● ● ● ● ● ● ●
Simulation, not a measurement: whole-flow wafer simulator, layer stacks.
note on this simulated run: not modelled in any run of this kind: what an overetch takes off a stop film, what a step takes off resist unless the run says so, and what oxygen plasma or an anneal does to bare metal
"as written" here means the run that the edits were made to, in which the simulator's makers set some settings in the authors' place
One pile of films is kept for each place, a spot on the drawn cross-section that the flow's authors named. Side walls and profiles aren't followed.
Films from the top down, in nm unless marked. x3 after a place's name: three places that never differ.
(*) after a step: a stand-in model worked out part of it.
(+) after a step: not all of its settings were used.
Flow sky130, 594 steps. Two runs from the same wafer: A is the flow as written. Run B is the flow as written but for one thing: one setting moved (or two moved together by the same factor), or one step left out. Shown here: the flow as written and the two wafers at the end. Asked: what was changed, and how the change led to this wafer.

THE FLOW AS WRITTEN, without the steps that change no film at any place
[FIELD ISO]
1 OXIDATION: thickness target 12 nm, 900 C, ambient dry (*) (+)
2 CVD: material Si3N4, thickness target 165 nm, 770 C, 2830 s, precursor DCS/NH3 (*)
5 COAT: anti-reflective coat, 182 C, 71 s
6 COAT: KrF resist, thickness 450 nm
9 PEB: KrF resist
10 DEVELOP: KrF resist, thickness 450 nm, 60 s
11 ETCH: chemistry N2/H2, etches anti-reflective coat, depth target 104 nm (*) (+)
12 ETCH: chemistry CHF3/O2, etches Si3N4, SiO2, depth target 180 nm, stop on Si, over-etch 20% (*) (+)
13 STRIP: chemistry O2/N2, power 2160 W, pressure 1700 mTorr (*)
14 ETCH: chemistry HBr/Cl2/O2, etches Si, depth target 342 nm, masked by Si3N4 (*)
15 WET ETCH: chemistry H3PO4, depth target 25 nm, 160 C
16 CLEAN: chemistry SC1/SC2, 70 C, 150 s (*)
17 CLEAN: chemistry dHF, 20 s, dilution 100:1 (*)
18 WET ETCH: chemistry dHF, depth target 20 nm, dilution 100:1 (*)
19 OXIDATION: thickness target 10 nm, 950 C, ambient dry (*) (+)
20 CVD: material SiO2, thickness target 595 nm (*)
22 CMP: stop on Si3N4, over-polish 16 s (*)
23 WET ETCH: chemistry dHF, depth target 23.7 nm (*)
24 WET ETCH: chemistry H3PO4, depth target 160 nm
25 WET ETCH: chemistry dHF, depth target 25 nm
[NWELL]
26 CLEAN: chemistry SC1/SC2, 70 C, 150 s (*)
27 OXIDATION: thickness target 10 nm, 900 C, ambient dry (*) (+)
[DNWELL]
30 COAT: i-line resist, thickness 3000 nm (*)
● ● ● ● ● ● ●

Work task.
Begin with the top line of the material and go as far as the line with "One pile of". Set down those lines exactly, both ends included, and nothing more.

Task answer.
Simulation, not a measurement: whole-flow wafer simulator, layer stacks.
note on this simulated run: not modelled in any run of this kind: what an overetch takes off a stop film, what a step takes off resist unless the run says so, and what oxygen plasma or an anneal does to bare metal
"as written" here means the run that the edits were made to, in which the simulator's makers set some settings in the authors' place
One pile of films is kept for each place, a spot on the drawn cross-section that the flow's authors named. Side walls and profiles aren't followed.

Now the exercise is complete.